**Task item**
Without changing a single word, write out every entry.

**Available data**
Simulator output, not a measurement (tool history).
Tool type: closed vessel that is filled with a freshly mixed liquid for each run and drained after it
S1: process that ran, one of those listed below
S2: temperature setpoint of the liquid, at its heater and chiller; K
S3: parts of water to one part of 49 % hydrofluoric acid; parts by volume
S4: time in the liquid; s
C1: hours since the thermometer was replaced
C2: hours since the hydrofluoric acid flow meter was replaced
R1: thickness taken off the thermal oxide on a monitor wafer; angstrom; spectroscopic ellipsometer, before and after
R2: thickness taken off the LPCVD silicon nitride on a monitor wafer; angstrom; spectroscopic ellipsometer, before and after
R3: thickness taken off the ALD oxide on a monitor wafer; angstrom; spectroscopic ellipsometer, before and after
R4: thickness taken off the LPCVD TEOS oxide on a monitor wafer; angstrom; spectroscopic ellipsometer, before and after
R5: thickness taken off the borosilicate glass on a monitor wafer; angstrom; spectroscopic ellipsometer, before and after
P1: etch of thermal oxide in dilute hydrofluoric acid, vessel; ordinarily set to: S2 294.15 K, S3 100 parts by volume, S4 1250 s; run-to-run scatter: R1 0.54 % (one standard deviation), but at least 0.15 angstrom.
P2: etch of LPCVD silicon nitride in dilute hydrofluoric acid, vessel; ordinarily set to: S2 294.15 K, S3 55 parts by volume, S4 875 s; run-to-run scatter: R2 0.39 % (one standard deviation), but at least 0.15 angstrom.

**Response area**
Simulator output, not a measurement (tool history).
Tool type: closed vessel that is filled with a freshly mixed liquid for each run and drained after it
S1: process that ran, one of those listed below
S2: temperature setpoint of the liquid, at its heater and chiller; K
S3: parts of water to one part of 49 % hydrofluoric acid; parts by volume
S4: time in the liquid; s
C1: hours since the thermometer was replaced
C2: hours since the hydrofluoric acid flow meter was replaced
R1: thickness taken off the thermal oxide on a monitor wafer; angstrom; spectroscopic ellipsometer, before and after
R2: thickness taken off the LPCVD silicon nitride on a monitor wafer; angstrom; spectroscopic ellipsometer, before and after
R3: thickness taken off the ALD oxide on a monitor wafer; angstrom; spectroscopic ellipsometer, before and after
R4: thickness taken off the LPCVD TEOS oxide on a monitor wafer; angstrom; spectroscopic ellipsometer, before and after
R5: thickness taken off the borosilicate glass on a monitor wafer; angstrom; spectroscopic ellipsometer, before and after
P1: etch of thermal oxide in dilute hydrofluoric acid, vessel; ordinarily set to: S2 294.15 K, S3 100 parts by volume, S4 1250 s; run-to-run scatter: R1 0.54 % (one standard deviation), but at least 0.15 angstrom.
P2: etch of LPCVD silicon nitride in dilute hydrofluoric acid, vessel; ordinarily set to: S2 294.15 K, S3 55 parts by volume, S4 875 s; run-to-run scatter: R2 0.39 % (one standard deviation), but at least 0.15 angstrom.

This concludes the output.